▸ Data records
-.-.-
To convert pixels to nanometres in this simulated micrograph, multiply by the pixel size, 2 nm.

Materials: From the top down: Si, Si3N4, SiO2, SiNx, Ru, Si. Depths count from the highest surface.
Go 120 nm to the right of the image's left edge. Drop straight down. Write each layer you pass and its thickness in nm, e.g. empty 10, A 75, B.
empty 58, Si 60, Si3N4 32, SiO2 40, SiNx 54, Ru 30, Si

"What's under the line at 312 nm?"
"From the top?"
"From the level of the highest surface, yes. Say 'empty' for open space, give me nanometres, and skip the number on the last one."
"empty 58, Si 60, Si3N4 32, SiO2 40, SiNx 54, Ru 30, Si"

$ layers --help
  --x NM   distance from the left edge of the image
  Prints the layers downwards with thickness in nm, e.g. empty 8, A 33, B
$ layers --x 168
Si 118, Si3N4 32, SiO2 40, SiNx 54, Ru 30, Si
-.-.-

▸ Activity
Return the lines exactly as they stand, please. Start at the top of the material and finish with the line where "layers --x 168" appears.

▸ Your response
To convert pixels to nanometres in this simulated micrograph, multiply by the pixel size, 2 nm.

Materials: From the top down: Si, Si3N4, SiO2, SiNx, Ru, Si. Depths count from the highest surface.
Go 120 nm to the right of the image's left edge. Drop straight down. Write each layer you pass and its thickness in nm, e.g. empty 10, A 75, B.
empty 58, Si 60, Si3N4 32, SiO2 40, SiNx 54, Ru 30, Si

"What's under the line at 312 nm?"
"From the top?"
"From the level of the highest surface, yes. Say 'empty' for open space, give me nanometres, and skip the number on the last one."
"empty 58, Si 60, Si3N4 32, SiO2 40, SiNx 54, Ru 30, Si"

$ layers --help
  --x NM   distance from the left edge of the image
  Prints the layers downwards with thickness in nm, e.g. empty 8, A 33, B
$ layers --x 168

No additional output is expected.